**Brief**
Begin with the first line of the entries below and reproduce each line exactly, ending with the line that holds "note on this".

BEGIN

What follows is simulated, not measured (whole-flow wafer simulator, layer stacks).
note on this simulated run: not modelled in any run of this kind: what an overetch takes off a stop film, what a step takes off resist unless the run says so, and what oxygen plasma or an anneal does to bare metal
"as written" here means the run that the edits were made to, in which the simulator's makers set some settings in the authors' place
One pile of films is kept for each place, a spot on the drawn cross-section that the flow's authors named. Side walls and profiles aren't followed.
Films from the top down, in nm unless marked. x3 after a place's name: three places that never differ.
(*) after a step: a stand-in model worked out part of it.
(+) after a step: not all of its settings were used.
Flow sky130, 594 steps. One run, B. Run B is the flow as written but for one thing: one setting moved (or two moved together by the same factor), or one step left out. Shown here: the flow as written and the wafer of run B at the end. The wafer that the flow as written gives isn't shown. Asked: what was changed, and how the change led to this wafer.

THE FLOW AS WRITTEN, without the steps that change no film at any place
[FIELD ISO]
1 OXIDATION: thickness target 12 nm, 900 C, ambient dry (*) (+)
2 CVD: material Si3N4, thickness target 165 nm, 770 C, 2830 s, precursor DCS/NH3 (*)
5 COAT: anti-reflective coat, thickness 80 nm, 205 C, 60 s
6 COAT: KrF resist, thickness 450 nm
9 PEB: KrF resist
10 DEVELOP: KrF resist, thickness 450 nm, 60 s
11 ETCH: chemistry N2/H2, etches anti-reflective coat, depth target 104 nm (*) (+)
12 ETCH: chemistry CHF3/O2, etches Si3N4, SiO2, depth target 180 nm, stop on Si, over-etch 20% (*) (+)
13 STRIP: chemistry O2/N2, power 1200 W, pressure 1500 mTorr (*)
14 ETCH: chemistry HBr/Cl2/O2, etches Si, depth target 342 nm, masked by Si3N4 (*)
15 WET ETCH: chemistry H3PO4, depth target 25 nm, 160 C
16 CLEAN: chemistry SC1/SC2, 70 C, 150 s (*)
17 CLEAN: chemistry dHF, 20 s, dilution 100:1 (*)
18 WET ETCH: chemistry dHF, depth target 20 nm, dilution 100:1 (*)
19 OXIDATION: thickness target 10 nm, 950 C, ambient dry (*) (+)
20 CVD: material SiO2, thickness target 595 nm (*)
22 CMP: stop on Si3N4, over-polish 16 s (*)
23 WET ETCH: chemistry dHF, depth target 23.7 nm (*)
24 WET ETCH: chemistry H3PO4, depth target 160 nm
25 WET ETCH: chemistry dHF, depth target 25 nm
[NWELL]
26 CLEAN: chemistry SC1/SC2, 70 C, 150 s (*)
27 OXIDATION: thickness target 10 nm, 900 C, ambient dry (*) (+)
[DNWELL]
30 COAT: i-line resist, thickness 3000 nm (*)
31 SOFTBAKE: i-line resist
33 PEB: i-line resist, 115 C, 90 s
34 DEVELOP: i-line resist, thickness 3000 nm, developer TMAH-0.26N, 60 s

END

**Written reply**
What follows is simulated, not measured (whole-flow wafer simulator, layer stacks).
note on this simulated run: not modelled in any run of this kind: what an overetch takes off a stop film, what a step takes off resist unless the run says so, and what oxygen plasma or an anneal does to bare metal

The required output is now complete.